■ Work order ■
Lines from the beginning of the data through the line containing "the step between: op PATTERN" are to be copied exactly, with no other line included.

*****

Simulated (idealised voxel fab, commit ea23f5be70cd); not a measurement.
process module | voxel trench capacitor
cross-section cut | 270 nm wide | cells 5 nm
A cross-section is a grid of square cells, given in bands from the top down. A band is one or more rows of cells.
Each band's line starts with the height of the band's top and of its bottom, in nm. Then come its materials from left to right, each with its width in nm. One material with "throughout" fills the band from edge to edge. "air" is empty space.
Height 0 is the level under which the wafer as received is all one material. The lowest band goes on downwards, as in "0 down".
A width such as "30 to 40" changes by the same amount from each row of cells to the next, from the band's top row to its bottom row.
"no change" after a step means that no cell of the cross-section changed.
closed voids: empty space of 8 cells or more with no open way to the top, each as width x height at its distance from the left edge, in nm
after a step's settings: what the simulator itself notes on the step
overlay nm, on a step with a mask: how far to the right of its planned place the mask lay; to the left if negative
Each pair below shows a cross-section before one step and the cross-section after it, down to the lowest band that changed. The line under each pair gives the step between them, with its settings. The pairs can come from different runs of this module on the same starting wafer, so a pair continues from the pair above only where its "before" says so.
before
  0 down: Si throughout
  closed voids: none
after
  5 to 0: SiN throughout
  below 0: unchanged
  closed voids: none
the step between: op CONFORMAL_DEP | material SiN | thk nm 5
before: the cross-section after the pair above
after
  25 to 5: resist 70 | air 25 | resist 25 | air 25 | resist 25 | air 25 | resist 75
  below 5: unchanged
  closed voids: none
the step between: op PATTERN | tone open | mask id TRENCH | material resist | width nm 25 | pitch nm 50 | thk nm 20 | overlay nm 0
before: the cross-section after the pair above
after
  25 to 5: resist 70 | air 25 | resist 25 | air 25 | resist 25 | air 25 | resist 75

*****

■ Answer section ■
Simulated (idealised voxel fab, commit ea23f5be70cd); not a measurement.
process module | voxel trench capacitor
cross-section cut | 270 nm wide | cells 5 nm
A cross-section is a grid of square cells, given in bands from the top down. A band is one or more rows of cells.
Each band's line starts with the height of the band's top and of its bottom, in nm. Then come its materials from left to right, each with its width in nm. One material with "throughout" fills the band from edge to edge. "air" is empty space.
Height 0 is the level under which the wafer as received is all one material. The lowest band goes on downwards, as in "0 down".
A width such as "30 to 40" changes by the same amount from each row of cells to the next, from the band's top row to its bottom row.
"no change" after a step means that no cell of the cross-section changed.
closed voids: empty space of 8 cells or more with no open way to the top, each as width x height at its distance from the left edge, in nm
after a step's settings: what the simulator itself notes on the step
overlay nm, on a step with a mask: how far to the right of its planned place the mask lay; to the left if negative
Each pair below shows a cross-section before one step and the cross-section after it, down to the lowest band that changed. The line under each pair gives the step between them, with its settings. The pairs can come from different runs of this module on the same starting wafer, so a pair continues from the pair above only where its "before" says so.
before
  0 down: Si throughout
  closed voids: none
after
  5 to 0: SiN throughout
  below 0: unchanged
  closed voids: none
the step between: op CONFORMAL_DEP | material SiN | thk nm 5
before: the cross-section after the pair above
after
  25 to 5: resist 70 | air 25 | resist 25 | air 25 | resist 25 | air 25 | resist 75
  below 5: unchanged
  closed voids: none
the step between: op PATTERN | tone open | mask id TRENCH | material resist | width nm 25 | pitch nm 50 | thk nm 20 | overlay nm 0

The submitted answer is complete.